****************************************

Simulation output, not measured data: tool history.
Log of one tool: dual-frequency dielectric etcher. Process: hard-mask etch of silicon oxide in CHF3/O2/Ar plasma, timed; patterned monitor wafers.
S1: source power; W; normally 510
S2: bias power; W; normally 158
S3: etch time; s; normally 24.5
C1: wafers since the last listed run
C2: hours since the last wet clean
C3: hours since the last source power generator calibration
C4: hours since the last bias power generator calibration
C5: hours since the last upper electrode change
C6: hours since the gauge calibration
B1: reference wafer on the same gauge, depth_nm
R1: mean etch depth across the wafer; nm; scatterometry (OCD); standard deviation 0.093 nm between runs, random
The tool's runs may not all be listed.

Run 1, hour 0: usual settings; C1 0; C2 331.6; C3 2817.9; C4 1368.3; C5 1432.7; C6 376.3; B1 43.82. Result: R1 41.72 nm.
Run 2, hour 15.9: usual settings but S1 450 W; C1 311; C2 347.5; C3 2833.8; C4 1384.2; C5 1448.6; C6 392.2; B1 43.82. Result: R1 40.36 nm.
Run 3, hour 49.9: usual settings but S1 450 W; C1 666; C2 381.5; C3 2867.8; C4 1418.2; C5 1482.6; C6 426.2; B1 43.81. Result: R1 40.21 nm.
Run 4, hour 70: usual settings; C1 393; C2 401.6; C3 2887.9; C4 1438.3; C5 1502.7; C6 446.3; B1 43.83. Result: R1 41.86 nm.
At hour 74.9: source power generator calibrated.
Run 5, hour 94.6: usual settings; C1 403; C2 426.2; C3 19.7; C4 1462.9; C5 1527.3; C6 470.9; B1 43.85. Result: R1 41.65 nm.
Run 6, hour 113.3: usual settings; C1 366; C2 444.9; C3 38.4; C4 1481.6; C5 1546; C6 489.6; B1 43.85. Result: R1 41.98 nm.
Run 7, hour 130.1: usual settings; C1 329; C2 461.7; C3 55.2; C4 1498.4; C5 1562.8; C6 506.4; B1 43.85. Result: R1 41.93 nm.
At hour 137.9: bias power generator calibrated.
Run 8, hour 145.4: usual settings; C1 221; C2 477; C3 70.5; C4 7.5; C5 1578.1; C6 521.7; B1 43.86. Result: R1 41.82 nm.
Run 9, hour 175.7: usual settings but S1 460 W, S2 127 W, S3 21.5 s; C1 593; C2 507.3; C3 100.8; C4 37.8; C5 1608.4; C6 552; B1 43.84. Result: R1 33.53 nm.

****************************************

Task item: Copy out only the lines of the records above from the one with "Run 2, hour" through the one with "Run 8, hour", exactly as they stand, both included.

Task answer:
Run 2, hour 15.9: usual settings but S1 450 W; C1 311; C2 347.5; C3 2833.8; C4 1384.2; C5 1448.6; C6 392.2; B1 43.82. Result: R1 40.36 nm.
Run 3, hour 49.9: usual settings but S1 450 W; C1 666; C2 381.5; C3 2867.8; C4 1418.2; C5 1482.6; C6 426.2; B1 43.81. Result: R1 40.21 nm.
Run 4, hour 70: usual settings; C1 393; C2 401.6; C3 2887.9; C4 1438.3; C5 1502.7; C6 446.3; B1 43.83. Result: R1 41.86 nm.
At hour 74.9: source power generator calibrated.
Run 5, hour 94.6: usual settings; C1 403; C2 426.2; C3 19.7; C4 1462.9; C5 1527.3; C6 470.9; B1 43.85. Result: R1 41.65 nm.
Run 6, hour 113.3: usual settings; C1 366; C2 444.9; C3 38.4; C4 1481.6; C5 1546; C6 489.6; B1 43.85. Result: R1 41.98 nm.
Run 7, hour 130.1: usual settings; C1 329; C2 461.7; C3 55.2; C4 1498.4; C5 1562.8; C6 506.4; B1 43.85. Result: R1 41.93 nm.
At hour 137.9: bias power generator calibrated.
Run 8, hour 145.4: usual settings; C1 221; C2 477; C3 70.5; C4 7.5; C5 1578.1; C6 521.7; B1 43.86. Result: R1 41.82 nm.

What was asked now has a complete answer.